○ ○ ○

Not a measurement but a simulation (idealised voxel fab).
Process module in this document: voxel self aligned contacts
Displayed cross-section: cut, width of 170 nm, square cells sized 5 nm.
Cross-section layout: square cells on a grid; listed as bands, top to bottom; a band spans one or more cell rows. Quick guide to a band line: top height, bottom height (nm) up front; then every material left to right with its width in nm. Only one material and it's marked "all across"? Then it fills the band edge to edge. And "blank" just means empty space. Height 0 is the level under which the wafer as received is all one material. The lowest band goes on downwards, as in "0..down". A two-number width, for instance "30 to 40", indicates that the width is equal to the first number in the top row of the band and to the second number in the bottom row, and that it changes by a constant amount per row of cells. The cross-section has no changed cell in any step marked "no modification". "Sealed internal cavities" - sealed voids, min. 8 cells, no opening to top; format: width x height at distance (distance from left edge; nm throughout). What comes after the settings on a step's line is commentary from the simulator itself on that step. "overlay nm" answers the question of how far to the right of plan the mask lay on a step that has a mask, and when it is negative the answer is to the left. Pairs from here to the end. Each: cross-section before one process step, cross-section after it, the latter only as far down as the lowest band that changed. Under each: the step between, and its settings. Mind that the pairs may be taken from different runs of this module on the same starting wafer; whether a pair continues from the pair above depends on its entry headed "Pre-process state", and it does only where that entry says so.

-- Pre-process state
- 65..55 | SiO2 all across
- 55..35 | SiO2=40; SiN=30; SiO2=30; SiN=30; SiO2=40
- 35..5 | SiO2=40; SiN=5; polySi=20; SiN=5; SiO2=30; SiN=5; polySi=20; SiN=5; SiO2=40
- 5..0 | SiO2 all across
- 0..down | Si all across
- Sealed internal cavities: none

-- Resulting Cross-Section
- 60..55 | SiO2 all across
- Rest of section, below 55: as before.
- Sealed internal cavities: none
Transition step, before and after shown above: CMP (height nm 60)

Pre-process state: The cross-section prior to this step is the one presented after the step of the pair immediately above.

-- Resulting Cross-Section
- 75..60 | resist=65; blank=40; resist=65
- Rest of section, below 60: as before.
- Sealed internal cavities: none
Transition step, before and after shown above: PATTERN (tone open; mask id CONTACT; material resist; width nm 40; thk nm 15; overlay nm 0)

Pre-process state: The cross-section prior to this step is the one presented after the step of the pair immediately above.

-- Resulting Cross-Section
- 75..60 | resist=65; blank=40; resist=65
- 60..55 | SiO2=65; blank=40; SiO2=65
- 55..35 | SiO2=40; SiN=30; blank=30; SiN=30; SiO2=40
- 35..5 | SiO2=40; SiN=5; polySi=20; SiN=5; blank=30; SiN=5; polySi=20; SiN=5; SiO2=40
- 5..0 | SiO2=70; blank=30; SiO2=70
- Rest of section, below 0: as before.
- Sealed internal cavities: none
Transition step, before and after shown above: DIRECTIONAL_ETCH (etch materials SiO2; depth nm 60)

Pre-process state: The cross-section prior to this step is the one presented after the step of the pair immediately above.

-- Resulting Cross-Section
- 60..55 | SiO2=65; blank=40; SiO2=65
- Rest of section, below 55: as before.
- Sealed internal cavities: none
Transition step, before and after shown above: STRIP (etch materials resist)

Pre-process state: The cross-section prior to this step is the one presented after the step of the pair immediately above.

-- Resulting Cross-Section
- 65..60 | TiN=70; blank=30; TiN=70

○ ○ ○

REQUIREMENT
Word for word, quote the lines of the material from the first line through the line with "- 35..5 | SiO2=40; SiN=5; polySi=20; SiN=5; SiO2=30;", both ends included.

TASK ANSWER
Not a measurement but a simulation (idealised voxel fab).
Process module in this document: voxel self aligned contacts
Displayed cross-section: cut, width of 170 nm, square cells sized 5 nm.
Cross-section layout: square cells on a grid; listed as bands, top to bottom; a band spans one or more cell rows. Quick guide to a band line: top height, bottom height (nm) up front; then every material left to right with its width in nm. Only one material and it's marked "all across"? Then it fills the band edge to edge. And "blank" just means empty space. Height 0 is the level under which the wafer as received is all one material. The lowest band goes on downwards, as in "0..down". A two-number width, for instance "30 to 40", indicates that the width is equal to the first number in the top row of the band and to the second number in the bottom row, and that it changes by a constant amount per row of cells. The cross-section has no changed cell in any step marked "no modification". "Sealed internal cavities" - sealed voids, min. 8 cells, no opening to top; format: width x height at distance (distance from left edge; nm throughout). What comes after the settings on a step's line is commentary from the simulator itself on that step. "overlay nm" answers the question of how far to the right of plan the mask lay on a step that has a mask, and when it is negative the answer is to the left. Pairs from here to the end. Each: cross-section before one process step, cross-section after it, the latter only as far down as the lowest band that changed. Under each: the step between, and its settings. Mind that the pairs may be taken from different runs of this module on the same starting wafer; whether a pair continues from the pair above depends on its entry headed "Pre-process state", and it does only where that entry says so.

-- Pre-process state
- 65..55 | SiO2 all across
- 55..35 | SiO2=40; SiN=30; SiO2=30; SiN=30; SiO2=40
- 35..5 | SiO2=40; SiN=5; polySi=20; SiN=5; SiO2=30; SiN=5; polySi=20; SiN=5; SiO2=40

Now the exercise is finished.